**Provided data:**

⁂

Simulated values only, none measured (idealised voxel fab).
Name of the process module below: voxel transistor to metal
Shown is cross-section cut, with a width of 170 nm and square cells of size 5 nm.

⁂

**Exercise:**
Output the listing exactly.

**Result:**
Simulated values only, none measured (idealised voxel fab).
Name of the process module below: voxel transistor to metal
Shown is cross-section cut, with a width of 170 nm and square cells of size 5 nm.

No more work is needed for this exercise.